▶ _Data shown_
------------------------------------------------------------------------
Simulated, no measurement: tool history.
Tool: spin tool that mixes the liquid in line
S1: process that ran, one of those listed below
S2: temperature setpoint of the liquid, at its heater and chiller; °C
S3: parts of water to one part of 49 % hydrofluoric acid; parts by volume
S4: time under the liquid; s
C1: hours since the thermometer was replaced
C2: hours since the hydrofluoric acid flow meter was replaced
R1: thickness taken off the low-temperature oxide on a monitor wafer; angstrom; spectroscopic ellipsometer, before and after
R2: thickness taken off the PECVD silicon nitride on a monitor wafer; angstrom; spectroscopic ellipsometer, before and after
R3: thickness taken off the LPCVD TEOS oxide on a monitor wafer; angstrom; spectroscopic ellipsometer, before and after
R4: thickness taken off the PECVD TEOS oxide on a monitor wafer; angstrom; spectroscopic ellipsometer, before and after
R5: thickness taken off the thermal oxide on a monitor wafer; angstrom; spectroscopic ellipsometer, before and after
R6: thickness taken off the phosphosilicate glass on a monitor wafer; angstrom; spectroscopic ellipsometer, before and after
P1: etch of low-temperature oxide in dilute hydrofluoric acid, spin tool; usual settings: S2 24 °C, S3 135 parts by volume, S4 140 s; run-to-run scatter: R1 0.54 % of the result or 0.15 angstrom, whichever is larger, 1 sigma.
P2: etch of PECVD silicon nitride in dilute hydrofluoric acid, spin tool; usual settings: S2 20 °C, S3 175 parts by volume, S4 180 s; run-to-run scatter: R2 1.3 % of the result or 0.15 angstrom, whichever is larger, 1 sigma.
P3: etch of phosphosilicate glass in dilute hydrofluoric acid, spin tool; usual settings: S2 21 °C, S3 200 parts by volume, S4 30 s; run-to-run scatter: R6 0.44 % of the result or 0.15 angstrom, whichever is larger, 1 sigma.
------------------------------------------------------------------------

▶ _Brief_
Repeat exactly, please, each line from the beginning of the data through the line with "R1: thickness taken" in it, and only those lines.

▶ _Worked solution_
Simulated, no measurement: tool history.
Tool: spin tool that mixes the liquid in line
S1: process that ran, one of those listed below
S2: temperature setpoint of the liquid, at its heater and chiller; °C
S3: parts of water to one part of 49 % hydrofluoric acid; parts by volume
S4: time under the liquid; s
C1: hours since the thermometer was replaced
C2: hours since the hydrofluoric acid flow meter was replaced
R1: thickness taken off the low-temperature oxide on a monitor wafer; angstrom; spectroscopic ellipsometer, before and after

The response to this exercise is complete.